• **Task item**
Where the material below has a line containing "Starting facts: dissolved", start repeating exactly, and keep going through the line containing "What this tool", with no other lines.

• **Record extracts**
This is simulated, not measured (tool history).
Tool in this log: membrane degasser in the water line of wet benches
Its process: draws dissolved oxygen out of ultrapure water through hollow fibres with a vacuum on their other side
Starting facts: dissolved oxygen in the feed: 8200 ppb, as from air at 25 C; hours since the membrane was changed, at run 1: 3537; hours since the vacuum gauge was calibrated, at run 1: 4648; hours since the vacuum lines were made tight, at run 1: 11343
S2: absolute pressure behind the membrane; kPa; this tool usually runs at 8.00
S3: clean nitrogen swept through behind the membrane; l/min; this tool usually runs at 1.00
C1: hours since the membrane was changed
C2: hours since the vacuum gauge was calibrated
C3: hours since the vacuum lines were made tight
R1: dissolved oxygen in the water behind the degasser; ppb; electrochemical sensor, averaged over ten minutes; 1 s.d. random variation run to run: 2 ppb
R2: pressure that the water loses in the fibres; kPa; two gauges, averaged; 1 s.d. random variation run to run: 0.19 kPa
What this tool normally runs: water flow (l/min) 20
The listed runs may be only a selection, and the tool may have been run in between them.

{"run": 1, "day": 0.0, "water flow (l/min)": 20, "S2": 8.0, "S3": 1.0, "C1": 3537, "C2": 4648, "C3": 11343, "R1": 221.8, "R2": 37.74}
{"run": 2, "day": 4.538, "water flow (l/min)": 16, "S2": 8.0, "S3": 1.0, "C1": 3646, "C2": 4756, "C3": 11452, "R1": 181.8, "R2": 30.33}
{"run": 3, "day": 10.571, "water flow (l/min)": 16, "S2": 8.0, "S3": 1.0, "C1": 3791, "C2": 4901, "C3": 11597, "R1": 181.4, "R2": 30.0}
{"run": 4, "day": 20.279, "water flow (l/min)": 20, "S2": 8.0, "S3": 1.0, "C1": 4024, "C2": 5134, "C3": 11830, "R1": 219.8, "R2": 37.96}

• **Response area**
Starting facts: dissolved oxygen in the feed: 8200 ppb, as from air at 25 C; hours since the membrane was changed, at run 1: 3537; hours since the vacuum gauge was calibrated, at run 1: 4648; hours since the vacuum lines were made tight, at run 1: 11343
S2: absolute pressure behind the membrane; kPa; this tool usually runs at 8.00
S3: clean nitrogen swept through behind the membrane; l/min; this tool usually runs at 1.00
C1: hours since the membrane was changed
C2: hours since the vacuum gauge was calibrated
C3: hours since the vacuum lines were made tight
R1: dissolved oxygen in the water behind the degasser; ppb; electrochemical sensor, averaged over ten minutes; 1 s.d. random variation run to run: 2 ppb
R2: pressure that the water loses in the fibres; kPa; two gauges, averaged; 1 s.d. random variation run to run: 0.19 kPa
What this tool normally runs: water flow (l/min) 20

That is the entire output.